From the first line of the data below, repeat each line exactly until you reach the line with "[NS STACK GROWTH]"; include that line too.

Top of Recorded data

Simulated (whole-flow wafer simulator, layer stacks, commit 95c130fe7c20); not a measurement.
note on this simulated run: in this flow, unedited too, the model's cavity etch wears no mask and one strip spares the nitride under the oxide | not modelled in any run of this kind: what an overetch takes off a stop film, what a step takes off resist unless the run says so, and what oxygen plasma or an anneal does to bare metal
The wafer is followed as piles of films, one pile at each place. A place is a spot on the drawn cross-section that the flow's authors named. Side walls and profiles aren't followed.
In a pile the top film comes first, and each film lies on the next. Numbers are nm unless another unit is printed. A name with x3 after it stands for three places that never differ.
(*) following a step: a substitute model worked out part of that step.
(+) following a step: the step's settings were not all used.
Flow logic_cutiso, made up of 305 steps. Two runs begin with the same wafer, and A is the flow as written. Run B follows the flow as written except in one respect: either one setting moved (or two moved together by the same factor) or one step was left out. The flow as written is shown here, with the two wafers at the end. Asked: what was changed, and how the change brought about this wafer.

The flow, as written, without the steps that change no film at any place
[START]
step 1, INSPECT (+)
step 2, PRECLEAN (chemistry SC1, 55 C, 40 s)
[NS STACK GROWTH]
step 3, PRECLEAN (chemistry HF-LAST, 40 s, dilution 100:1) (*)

Bottom of Recorded data

» Written solution:
Simulated (whole-flow wafer simulator, layer stacks, commit 95c130fe7c20); not a measurement.
note on this simulated run: in this flow, unedited too, the model's cavity etch wears no mask and one strip spares the nitride under the oxide | not modelled in any run of this kind: what an overetch takes off a stop film, what a step takes off resist unless the run says so, and what oxygen plasma or an anneal does to bare metal
The wafer is followed as piles of films, one pile at each place. A place is a spot on the drawn cross-section that the flow's authors named. Side walls and profiles aren't followed.
In a pile the top film comes first, and each film lies on the next. Numbers are nm unless another unit is printed. A name with x3 after it stands for three places that never differ.
(*) following a step: a substitute model worked out part of that step.
(+) following a step: the step's settings were not all used.
Flow logic_cutiso, made up of 305 steps. Two runs begin with the same wafer, and A is the flow as written. Run B follows the flow as written except in one respect: either one setting moved (or two moved together by the same factor) or one step was left out. The flow as written is shown here, with the two wafers at the end. Asked: what was changed, and how the change brought about this wafer.

The flow, as written, without the steps that change no film at any place
[START]
step 1, INSPECT (+)
step 2, PRECLEAN (chemistry SC1, 55 C, 40 s)
[NS STACK GROWTH]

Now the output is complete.